● DATA FOR REVIEW:
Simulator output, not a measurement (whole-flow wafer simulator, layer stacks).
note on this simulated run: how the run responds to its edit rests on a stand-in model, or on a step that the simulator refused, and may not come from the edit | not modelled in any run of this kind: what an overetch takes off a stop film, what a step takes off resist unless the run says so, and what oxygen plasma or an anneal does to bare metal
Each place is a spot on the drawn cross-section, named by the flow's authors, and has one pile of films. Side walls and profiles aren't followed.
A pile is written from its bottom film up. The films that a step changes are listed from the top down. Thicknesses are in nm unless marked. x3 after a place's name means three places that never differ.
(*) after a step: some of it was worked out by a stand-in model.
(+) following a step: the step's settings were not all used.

● ACTION ITEM: Everything in the listing should be set down again exactly.

● SOLUTION:
Simulator output, not a measurement (whole-flow wafer simulator, layer stacks).
note on this simulated run: how the run responds to its edit rests on a stand-in model, or on a step that the simulator refused, and may not come from the edit | not modelled in any run of this kind: what an overetch takes off a stop film, what a step takes off resist unless the run says so, and what oxygen plasma or an anneal does to bare metal
Each place is a spot on the drawn cross-section, named by the flow's authors, and has one pile of films. Side walls and profiles aren't followed.
A pile is written from its bottom film up. The films that a step changes are listed from the top down. Thicknesses are in nm unless marked. x3 after a place's name means three places that never differ.
(*) after a step: some of it was worked out by a stand-in model.
(+) following a step: the step's settings were not all used.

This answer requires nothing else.